Activity
The reply must reproduce each line below exactly.

Supplied data
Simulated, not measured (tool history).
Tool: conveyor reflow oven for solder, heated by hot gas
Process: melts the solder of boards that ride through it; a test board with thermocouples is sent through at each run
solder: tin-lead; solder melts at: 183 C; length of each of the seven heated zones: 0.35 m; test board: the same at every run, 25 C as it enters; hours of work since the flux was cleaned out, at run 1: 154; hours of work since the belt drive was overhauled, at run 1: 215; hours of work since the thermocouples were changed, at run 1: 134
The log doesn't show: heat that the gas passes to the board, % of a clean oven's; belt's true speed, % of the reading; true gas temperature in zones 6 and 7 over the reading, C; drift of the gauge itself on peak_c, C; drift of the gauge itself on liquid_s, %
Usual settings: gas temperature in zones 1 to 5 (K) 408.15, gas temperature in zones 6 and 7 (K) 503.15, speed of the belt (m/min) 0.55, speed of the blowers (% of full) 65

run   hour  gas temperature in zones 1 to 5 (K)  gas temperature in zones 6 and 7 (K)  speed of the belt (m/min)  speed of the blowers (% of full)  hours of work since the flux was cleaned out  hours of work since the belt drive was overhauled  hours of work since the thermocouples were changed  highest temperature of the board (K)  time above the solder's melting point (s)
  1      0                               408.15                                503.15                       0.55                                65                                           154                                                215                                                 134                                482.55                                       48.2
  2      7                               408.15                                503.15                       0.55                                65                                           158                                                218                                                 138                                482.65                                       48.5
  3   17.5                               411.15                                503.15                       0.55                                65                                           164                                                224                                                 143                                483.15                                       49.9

Your solution
Simulated, not measured (tool history).
Tool: conveyor reflow oven for solder, heated by hot gas
Process: melts the solder of boards that ride through it; a test board with thermocouples is sent through at each run
solder: tin-lead; solder melts at: 183 C; length of each of the seven heated zones: 0.35 m; test board: the same at every run, 25 C as it enters; hours of work since the flux was cleaned out, at run 1: 154; hours of work since the belt drive was overhauled, at run 1: 215; hours of work since the thermocouples were changed, at run 1: 134
The log doesn't show: heat that the gas passes to the board, % of a clean oven's; belt's true speed, % of the reading; true gas temperature in zones 6 and 7 over the reading, C; drift of the gauge itself on peak_c, C; drift of the gauge itself on liquid_s, %
Usual settings: gas temperature in zones 1 to 5 (K) 408.15, gas temperature in zones 6 and 7 (K) 503.15, speed of the belt (m/min) 0.55, speed of the blowers (% of full) 65

run   hour  gas temperature in zones 1 to 5 (K)  gas temperature in zones 6 and 7 (K)  speed of the belt (m/min)  speed of the blowers (% of full)  hours of work since the flux was cleaned out  hours of work since the belt drive was overhauled  hours of work since the thermocouples were changed  highest temperature of the board (K)  time above the solder's melting point (s)
  1      0                               408.15                                503.15                       0.55                                65                                           154                                                215                                                 134                                482.55                                       48.2
  2      7                               408.15                                503.15                       0.55                                65                                           158                                                218                                                 138                                482.65                                       48.5
  3   17.5                               411.15                                503.15                       0.55                                65                                           164                                                224                                                 143                                483.15                                       49.9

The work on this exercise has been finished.